**Extracted records**
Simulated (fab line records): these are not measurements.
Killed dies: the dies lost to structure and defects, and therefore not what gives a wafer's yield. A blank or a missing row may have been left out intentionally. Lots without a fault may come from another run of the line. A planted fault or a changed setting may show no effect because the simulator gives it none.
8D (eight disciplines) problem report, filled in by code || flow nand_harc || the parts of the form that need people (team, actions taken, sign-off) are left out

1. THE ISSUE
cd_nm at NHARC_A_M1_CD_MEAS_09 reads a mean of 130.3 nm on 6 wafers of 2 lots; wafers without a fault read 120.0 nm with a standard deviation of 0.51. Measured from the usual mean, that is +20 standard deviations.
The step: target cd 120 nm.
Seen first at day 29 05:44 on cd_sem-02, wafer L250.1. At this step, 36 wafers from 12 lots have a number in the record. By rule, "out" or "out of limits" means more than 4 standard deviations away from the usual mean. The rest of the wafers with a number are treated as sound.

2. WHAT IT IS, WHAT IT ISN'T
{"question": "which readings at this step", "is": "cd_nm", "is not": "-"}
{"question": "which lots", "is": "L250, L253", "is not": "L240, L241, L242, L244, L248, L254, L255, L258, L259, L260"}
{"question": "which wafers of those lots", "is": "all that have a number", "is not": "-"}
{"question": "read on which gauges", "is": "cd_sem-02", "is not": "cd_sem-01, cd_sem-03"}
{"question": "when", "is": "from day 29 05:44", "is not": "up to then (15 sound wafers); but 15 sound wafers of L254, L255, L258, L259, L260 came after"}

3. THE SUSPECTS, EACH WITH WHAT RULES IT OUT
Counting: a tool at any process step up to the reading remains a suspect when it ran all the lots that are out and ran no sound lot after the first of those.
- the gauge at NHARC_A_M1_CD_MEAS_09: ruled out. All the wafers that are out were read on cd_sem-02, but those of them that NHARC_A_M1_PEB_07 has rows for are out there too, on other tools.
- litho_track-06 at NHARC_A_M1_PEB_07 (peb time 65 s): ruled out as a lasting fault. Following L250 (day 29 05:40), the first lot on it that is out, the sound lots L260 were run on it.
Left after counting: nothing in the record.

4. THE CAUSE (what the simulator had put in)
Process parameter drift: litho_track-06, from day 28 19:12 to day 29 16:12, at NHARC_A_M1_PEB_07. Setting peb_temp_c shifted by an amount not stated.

**Required action**
The reply should hold only the lines from the first line of the listing above through the line with "3. THE SUSPECTS, EACH WITH WHAT RULES IT OUT", each copied exactly.

**Written answer**
Simulated (fab line records): these are not measurements.
Killed dies: the dies lost to structure and defects, and therefore not what gives a wafer's yield. A blank or a missing row may have been left out intentionally. Lots without a fault may come from another run of the line. A planted fault or a changed setting may show no effect because the simulator gives it none.
8D (eight disciplines) problem report, filled in by code || flow nand_harc || the parts of the form that need people (team, actions taken, sign-off) are left out

1. THE ISSUE
cd_nm at NHARC_A_M1_CD_MEAS_09 reads a mean of 130.3 nm on 6 wafers of 2 lots; wafers without a fault read 120.0 nm with a standard deviation of 0.51. Measured from the usual mean, that is +20 standard deviations.
The step: target cd 120 nm.
Seen first at day 29 05:44 on cd_sem-02, wafer L250.1. At this step, 36 wafers from 12 lots have a number in the record. By rule, "out" or "out of limits" means more than 4 standard deviations away from the usual mean. The rest of the wafers with a number are treated as sound.

2. WHAT IT IS, WHAT IT ISN'T
{"question": "which readings at this step", "is": "cd_nm", "is not": "-"}
{"question": "which lots", "is": "L250, L253", "is not": "L240, L241, L242, L244, L248, L254, L255, L258, L259, L260"}
{"question": "which wafers of those lots", "is": "all that have a number", "is not": "-"}
{"question": "read on which gauges", "is": "cd_sem-02", "is not": "cd_sem-01, cd_sem-03"}
{"question": "when", "is": "from day 29 05:44", "is not": "up to then (15 sound wafers); but 15 sound wafers of L254, L255, L258, L259, L260 came after"}

3. THE SUSPECTS, EACH WITH WHAT RULES IT OUT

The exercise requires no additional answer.